Action item: Print out every record exactly as it appears.

Information shown:
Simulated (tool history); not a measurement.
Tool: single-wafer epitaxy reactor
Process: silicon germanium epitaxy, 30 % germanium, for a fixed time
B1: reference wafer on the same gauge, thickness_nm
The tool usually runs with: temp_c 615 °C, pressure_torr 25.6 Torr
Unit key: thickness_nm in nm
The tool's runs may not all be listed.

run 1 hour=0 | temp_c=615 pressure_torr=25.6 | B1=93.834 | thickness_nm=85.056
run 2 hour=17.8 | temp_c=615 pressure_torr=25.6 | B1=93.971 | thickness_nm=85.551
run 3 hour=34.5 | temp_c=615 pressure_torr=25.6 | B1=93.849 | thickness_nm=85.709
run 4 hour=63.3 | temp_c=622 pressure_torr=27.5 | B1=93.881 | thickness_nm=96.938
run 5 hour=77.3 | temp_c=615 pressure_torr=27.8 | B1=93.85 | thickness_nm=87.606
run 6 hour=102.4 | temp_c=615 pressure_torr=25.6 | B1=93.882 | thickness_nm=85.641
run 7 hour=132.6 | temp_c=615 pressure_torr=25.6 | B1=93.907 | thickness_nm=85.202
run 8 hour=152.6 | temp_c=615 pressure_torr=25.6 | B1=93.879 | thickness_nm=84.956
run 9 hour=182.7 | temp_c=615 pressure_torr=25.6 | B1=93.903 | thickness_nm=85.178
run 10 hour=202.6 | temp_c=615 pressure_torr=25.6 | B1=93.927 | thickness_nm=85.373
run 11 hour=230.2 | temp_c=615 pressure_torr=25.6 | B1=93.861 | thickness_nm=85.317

Exercise result:
Simulated (tool history); not a measurement.
Tool: single-wafer epitaxy reactor
Process: silicon germanium epitaxy, 30 % germanium, for a fixed time
B1: reference wafer on the same gauge, thickness_nm
The tool usually runs with: temp_c 615 °C, pressure_torr 25.6 Torr
Unit key: thickness_nm in nm
The tool's runs may not all be listed.

run 1 hour=0 | temp_c=615 pressure_torr=25.6 | B1=93.834 | thickness_nm=85.056
run 2 hour=17.8 | temp_c=615 pressure_torr=25.6 | B1=93.971 | thickness_nm=85.551
run 3 hour=34.5 | temp_c=615 pressure_torr=25.6 | B1=93.849 | thickness_nm=85.709
run 4 hour=63.3 | temp_c=622 pressure_torr=27.5 | B1=93.881 | thickness_nm=96.938
run 5 hour=77.3 | temp_c=615 pressure_torr=27.8 | B1=93.85 | thickness_nm=87.606
run 6 hour=102.4 | temp_c=615 pressure_torr=25.6 | B1=93.882 | thickness_nm=85.641
run 7 hour=132.6 | temp_c=615 pressure_torr=25.6 | B1=93.907 | thickness_nm=85.202
run 8 hour=152.6 | temp_c=615 pressure_torr=25.6 | B1=93.879 | thickness_nm=84.956
run 9 hour=182.7 | temp_c=615 pressure_torr=25.6 | B1=93.903 | thickness_nm=85.178
run 10 hour=202.6 | temp_c=615 pressure_torr=25.6 | B1=93.927 | thickness_nm=85.373
run 11 hour=230.2 | temp_c=615 pressure_torr=25.6 | B1=93.861 | thickness_nm=85.317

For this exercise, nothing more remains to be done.